(ACTION ITEM): What you return must match the listing below word for word.

(Beginning of EXCERPTED RECORDS)
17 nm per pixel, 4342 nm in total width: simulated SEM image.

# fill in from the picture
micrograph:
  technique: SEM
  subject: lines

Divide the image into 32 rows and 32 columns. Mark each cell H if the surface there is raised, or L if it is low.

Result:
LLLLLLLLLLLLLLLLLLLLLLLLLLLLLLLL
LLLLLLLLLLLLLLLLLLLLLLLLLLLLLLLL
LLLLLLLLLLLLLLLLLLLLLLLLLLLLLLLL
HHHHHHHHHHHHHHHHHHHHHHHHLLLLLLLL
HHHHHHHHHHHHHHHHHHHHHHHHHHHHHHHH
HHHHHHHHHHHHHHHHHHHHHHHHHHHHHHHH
(End of EXCERPTED RECORDS)

(WORKED SOLUTION):
17 nm per pixel, 4342 nm in total width: simulated SEM image.

# fill in from the picture
micrograph:
  technique: SEM
  subject: lines

Divide the image into 32 rows and 32 columns. Mark each cell H if the surface there is raised, or L if it is low.

Result:
LLLLLLLLLLLLLLLLLLLLLLLLLLLLLLLL
LLLLLLLLLLLLLLLLLLLLLLLLLLLLLLLL
LLLLLLLLLLLLLLLLLLLLLLLLLLLLLLLL
HHHHHHHHHHHHHHHHHHHHHHHHLLLLLLLL
HHHHHHHHHHHHHHHHHHHHHHHHHHHHHHHH
HHHHHHHHHHHHHHHHHHHHHHHHHHHHHHHH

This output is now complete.